### Work instruction
Could you restate word for word every line of the records below, from the first one to the one holding "(+) after a"?

### Records provided
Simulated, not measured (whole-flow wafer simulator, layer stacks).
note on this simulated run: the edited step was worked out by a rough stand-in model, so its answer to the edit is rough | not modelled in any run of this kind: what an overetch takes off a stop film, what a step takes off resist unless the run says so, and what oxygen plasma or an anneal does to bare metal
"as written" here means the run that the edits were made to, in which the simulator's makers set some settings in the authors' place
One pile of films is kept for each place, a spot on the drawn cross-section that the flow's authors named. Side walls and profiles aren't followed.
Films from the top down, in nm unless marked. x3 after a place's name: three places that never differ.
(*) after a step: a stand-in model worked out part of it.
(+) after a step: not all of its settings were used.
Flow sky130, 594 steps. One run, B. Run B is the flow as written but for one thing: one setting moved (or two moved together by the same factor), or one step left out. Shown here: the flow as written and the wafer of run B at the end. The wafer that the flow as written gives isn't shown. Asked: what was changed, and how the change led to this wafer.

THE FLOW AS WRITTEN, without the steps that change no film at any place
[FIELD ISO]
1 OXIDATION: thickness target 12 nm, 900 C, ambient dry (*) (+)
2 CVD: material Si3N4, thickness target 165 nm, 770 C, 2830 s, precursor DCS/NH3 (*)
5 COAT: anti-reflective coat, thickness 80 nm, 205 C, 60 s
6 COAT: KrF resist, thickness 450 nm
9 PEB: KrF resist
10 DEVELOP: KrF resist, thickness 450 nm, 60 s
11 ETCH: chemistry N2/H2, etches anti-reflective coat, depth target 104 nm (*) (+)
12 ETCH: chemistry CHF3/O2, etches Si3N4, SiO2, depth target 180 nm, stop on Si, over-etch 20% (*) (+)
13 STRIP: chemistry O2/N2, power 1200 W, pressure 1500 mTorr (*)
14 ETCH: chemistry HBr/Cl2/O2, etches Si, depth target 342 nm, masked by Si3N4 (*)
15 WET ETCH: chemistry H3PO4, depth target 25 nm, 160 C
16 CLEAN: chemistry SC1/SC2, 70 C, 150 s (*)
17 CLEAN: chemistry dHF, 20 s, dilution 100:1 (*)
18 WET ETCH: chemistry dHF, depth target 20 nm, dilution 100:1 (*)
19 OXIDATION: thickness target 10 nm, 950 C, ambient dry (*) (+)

### Task response
Simulated, not measured (whole-flow wafer simulator, layer stacks).
note on this simulated run: the edited step was worked out by a rough stand-in model, so its answer to the edit is rough | not modelled in any run of this kind: what an overetch takes off a stop film, what a step takes off resist unless the run says so, and what oxygen plasma or an anneal does to bare metal
"as written" here means the run that the edits were made to, in which the simulator's makers set some settings in the authors' place
One pile of films is kept for each place, a spot on the drawn cross-section that the flow's authors named. Side walls and profiles aren't followed.
Films from the top down, in nm unless marked. x3 after a place's name: three places that never differ.
(*) after a step: a stand-in model worked out part of it.
(+) after a step: not all of its settings were used.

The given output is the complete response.